WORK ITEM:
The records that follow should be retyped word for word.

EXTRACTED DATA:
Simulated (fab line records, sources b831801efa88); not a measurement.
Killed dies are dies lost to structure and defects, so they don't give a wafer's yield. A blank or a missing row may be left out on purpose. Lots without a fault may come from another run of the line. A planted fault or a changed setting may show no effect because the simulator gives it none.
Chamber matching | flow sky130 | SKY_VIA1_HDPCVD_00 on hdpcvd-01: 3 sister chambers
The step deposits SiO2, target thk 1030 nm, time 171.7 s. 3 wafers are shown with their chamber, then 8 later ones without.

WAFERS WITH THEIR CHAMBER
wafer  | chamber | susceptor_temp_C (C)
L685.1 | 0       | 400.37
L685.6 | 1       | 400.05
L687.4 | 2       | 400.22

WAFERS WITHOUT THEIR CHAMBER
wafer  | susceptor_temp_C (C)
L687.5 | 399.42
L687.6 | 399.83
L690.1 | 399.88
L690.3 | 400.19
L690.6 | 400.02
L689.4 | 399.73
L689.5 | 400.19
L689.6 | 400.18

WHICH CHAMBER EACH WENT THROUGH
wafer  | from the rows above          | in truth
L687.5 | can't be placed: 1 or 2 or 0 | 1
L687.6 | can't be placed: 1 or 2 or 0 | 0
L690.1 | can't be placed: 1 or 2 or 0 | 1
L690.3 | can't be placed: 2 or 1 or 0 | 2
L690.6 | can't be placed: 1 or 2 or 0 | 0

YOUR RESPONSE:
Simulated (fab line records, sources b831801efa88); not a measurement.
Killed dies are dies lost to structure and defects, so they don't give a wafer's yield. A blank or a missing row may be left out on purpose. Lots without a fault may come from another run of the line. A planted fault or a changed setting may show no effect because the simulator gives it none.
Chamber matching | flow sky130 | SKY_VIA1_HDPCVD_00 on hdpcvd-01: 3 sister chambers
The step deposits SiO2, target thk 1030 nm, time 171.7 s. 3 wafers are shown with their chamber, then 8 later ones without.

WAFERS WITH THEIR CHAMBER
wafer  | chamber | susceptor_temp_C (C)
L685.1 | 0       | 400.37
L685.6 | 1       | 400.05
L687.4 | 2       | 400.22

WAFERS WITHOUT THEIR CHAMBER
wafer  | susceptor_temp_C (C)
L687.5 | 399.42
L687.6 | 399.83
L690.1 | 399.88
L690.3 | 400.19
L690.6 | 400.02
L689.4 | 399.73
L689.5 | 400.19
L689.6 | 400.18

WHICH CHAMBER EACH WENT THROUGH
wafer  | from the rows above          | in truth
L687.5 | can't be placed: 1 or 2 or 0 | 1
L687.6 | can't be placed: 1 or 2 or 0 | 0
L690.1 | can't be placed: 1 or 2 or 0 | 1
L690.3 | can't be placed: 2 or 1 or 0 | 2
L690.6 | can't be placed: 1 or 2 or 0 | 0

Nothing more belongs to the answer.